▶ [WORK REQUEST]: Output only the stretch of the listing that starts at the line containing "I can see the" and ends at the line containing "You wanted to", reproduced exactly with both ends.

▶ [RECORD EXCERPTS]:

○ ○ ○ ○ ○

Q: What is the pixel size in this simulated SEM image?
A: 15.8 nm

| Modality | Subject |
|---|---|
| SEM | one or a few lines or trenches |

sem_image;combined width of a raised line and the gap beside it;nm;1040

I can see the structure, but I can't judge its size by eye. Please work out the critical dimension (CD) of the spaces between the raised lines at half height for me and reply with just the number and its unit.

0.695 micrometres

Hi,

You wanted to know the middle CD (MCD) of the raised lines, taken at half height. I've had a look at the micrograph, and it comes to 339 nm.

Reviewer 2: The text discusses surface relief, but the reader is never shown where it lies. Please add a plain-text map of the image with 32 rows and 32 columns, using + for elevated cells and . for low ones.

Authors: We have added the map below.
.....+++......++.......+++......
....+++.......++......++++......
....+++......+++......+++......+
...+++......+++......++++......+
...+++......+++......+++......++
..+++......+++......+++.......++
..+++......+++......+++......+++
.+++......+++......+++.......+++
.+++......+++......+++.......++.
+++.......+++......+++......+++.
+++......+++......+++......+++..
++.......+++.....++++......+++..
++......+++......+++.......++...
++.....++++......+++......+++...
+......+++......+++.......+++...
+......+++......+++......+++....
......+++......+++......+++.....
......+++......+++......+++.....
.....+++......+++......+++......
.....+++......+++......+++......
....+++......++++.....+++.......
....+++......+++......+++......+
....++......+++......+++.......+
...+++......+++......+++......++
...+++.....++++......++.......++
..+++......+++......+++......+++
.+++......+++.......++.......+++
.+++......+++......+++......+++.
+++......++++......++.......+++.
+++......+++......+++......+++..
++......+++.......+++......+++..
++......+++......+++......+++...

○ ○ ○ ○ ○

▶ [PROBLEM SOLUTION]:
I can see the structure, but I can't judge its size by eye. Please work out the critical dimension (CD) of the spaces between the raised lines at half height for me and reply with just the number and its unit.

0.695 micrometres

Hi,

You wanted to know the middle CD (MCD) of the raised lines, taken at half height. I've had a look at the micrograph, and it comes to 339 nm.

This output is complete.